RECORD EXTRACTS:
——————————

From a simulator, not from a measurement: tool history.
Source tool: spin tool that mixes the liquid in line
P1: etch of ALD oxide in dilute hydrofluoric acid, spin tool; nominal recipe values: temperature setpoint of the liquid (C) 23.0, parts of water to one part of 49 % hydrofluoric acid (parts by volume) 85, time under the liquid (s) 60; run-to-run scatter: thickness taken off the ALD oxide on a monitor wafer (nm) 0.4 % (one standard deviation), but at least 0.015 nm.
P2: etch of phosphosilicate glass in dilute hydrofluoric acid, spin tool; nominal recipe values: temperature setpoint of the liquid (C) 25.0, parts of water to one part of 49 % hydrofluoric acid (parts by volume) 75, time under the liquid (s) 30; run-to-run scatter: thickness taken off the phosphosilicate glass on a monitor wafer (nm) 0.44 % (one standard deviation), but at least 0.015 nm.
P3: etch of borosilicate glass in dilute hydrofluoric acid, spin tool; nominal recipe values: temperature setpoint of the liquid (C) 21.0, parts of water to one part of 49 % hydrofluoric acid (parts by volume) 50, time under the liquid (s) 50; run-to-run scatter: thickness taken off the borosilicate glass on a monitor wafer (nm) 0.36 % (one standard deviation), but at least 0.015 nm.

——————————

Begin at the line above that has "Source tool: spin" and stop after the line that has "P1: etch of", copying each line exactly and adding nothing else.

WRITTEN RESPONSE:
Source tool: spin tool that mixes the liquid in line
P1: etch of ALD oxide in dilute hydrofluoric acid, spin tool; nominal recipe values: temperature setpoint of the liquid (C) 23.0, parts of water to one part of 49 % hydrofluoric acid (parts by volume) 85, time under the liquid (s) 60; run-to-run scatter: thickness taken off the ALD oxide on a monitor wafer (nm) 0.4 % (one standard deviation), but at least 0.015 nm.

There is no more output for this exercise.